__________________________________________________

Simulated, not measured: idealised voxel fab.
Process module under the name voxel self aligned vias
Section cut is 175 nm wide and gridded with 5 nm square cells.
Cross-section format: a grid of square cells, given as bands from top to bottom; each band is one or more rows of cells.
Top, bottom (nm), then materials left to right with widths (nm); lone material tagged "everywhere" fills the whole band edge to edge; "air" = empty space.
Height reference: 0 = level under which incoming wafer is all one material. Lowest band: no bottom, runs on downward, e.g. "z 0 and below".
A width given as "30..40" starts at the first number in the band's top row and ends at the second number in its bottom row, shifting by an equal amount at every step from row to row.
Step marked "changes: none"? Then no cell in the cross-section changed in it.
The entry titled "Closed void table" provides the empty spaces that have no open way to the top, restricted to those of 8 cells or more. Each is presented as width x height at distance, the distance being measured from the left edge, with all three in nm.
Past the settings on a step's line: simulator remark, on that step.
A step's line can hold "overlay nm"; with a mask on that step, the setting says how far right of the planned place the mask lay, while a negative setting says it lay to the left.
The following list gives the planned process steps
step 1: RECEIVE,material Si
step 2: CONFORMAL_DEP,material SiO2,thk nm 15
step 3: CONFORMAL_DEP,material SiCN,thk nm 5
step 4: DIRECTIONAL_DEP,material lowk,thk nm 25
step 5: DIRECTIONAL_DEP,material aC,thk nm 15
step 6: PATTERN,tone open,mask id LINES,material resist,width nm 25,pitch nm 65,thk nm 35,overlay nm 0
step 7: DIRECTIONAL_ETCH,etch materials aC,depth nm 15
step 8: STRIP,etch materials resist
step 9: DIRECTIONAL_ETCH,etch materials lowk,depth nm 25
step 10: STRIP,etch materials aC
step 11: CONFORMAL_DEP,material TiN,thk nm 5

__________________________________________________

▸ BRIEF:
Transcribe all of the material above with complete accuracy.

▸ WRITTEN SOLUTION:
Simulated, not measured: idealised voxel fab.
Process module under the name voxel self aligned vias
Section cut is 175 nm wide and gridded with 5 nm square cells.
Cross-section format: a grid of square cells, given as bands from top to bottom; each band is one or more rows of cells.
Top, bottom (nm), then materials left to right with widths (nm); lone material tagged "everywhere" fills the whole band edge to edge; "air" = empty space.
Height reference: 0 = level under which incoming wafer is all one material. Lowest band: no bottom, runs on downward, e.g. "z 0 and below".
A width given as "30..40" starts at the first number in the band's top row and ends at the second number in its bottom row, shifting by an equal amount at every step from row to row.
Step marked "changes: none"? Then no cell in the cross-section changed in it.
The entry titled "Closed void table" provides the empty spaces that have no open way to the top, restricted to those of 8 cells or more. Each is presented as width x height at distance, the distance being measured from the left edge, with all three in nm.
Past the settings on a step's line: simulator remark, on that step.
A step's line can hold "overlay nm"; with a mask on that step, the setting says how far right of the planned place the mask lay, while a negative setting says it lay to the left.
The following list gives the planned process steps
step 1: RECEIVE,material Si
step 2: CONFORMAL_DEP,material SiO2,thk nm 15
step 3: CONFORMAL_DEP,material SiCN,thk nm 5
step 4: DIRECTIONAL_DEP,material lowk,thk nm 25
step 5: DIRECTIONAL_DEP,material aC,thk nm 15
step 6: PATTERN,tone open,mask id LINES,material resist,width nm 25,pitch nm 65,thk nm 35,overlay nm 0
step 7: DIRECTIONAL_ETCH,etch materials aC,depth nm 15
step 8: STRIP,etch materials resist
step 9: DIRECTIONAL_ETCH,etch materials lowk,depth nm 25
step 10: STRIP,etch materials aC
step 11: CONFORMAL_DEP,material TiN,thk nm 5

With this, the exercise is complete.